--- START ---

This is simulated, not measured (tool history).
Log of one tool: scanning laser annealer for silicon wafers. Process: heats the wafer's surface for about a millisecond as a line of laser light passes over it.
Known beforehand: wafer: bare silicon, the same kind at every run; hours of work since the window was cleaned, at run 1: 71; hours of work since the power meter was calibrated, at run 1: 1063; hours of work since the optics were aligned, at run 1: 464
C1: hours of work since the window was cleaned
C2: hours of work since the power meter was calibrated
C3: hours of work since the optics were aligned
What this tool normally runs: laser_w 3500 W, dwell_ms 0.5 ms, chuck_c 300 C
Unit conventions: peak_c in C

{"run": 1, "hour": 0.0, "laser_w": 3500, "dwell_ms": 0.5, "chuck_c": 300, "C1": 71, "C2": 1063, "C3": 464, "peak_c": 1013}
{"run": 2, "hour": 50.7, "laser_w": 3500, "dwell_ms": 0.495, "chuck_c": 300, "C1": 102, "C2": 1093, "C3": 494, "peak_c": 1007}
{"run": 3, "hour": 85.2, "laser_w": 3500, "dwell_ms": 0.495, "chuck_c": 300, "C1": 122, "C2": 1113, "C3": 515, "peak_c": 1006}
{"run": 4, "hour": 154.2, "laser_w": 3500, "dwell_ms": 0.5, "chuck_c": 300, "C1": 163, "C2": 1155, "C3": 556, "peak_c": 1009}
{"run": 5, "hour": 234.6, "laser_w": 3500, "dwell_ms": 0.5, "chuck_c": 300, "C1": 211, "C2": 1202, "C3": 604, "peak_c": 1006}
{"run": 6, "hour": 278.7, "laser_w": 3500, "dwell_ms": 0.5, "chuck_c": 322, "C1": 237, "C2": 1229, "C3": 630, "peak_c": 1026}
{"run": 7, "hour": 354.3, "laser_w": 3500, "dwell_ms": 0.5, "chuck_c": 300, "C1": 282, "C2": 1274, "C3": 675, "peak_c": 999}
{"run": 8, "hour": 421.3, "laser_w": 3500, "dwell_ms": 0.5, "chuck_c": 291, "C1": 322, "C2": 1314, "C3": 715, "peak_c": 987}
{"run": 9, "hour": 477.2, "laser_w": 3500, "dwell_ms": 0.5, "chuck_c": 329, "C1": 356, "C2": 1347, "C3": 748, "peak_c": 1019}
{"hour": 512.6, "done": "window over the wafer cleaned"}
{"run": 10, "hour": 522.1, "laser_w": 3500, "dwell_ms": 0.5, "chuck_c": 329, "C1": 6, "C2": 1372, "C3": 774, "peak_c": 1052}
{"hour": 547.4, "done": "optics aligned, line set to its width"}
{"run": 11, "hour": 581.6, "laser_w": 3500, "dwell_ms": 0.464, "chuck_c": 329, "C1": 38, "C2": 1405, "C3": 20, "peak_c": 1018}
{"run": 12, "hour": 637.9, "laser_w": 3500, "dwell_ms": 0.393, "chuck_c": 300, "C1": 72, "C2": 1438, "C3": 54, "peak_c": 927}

--- END ---

Write down again, exactly as given, only the lines above that fall from the line with "C1: hours of" to the line with "Unit conventions: peak_c in C", inclusive.

- _Task output_
C1: hours of work since the window was cleaned
C2: hours of work since the power meter was calibrated
C3: hours of work since the optics were aligned
What this tool normally runs: laser_w 3500 W, dwell_ms 0.5 ms, chuck_c 300 C
Unit conventions: peak_c in C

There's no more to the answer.